- **Work item**: The line with "route steps=1938 shown", the line with "start_h: hours from", and all lines between them in the material below: return these exactly, and no others.

- **Information given**:
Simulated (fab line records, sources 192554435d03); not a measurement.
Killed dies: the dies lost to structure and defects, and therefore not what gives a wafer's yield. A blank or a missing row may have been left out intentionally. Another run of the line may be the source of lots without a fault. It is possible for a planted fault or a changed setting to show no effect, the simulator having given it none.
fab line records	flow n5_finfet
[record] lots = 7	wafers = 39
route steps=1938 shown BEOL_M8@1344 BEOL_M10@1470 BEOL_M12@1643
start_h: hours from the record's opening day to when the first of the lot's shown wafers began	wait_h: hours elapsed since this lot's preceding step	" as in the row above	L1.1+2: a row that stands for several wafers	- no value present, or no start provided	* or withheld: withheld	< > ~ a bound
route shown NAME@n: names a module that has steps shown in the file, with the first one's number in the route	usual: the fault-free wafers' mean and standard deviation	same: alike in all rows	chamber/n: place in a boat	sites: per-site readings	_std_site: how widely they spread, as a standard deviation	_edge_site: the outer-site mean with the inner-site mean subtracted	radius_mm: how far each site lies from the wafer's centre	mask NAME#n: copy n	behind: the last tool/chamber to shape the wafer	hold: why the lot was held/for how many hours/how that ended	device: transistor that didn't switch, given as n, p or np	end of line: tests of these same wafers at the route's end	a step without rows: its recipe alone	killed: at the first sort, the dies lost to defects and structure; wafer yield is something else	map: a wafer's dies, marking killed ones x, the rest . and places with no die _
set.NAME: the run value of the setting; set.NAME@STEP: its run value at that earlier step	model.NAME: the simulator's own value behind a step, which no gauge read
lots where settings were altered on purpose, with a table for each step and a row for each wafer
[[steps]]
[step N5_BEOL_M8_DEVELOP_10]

- **Task result**:
route steps=1938 shown BEOL_M8@1344 BEOL_M10@1470 BEOL_M12@1643
start_h: hours from the record's opening day to when the first of the lot's shown wafers began	wait_h: hours elapsed since this lot's preceding step	" as in the row above	L1.1+2: a row that stands for several wafers	- no value present, or no start provided	* or withheld: withheld	< > ~ a bound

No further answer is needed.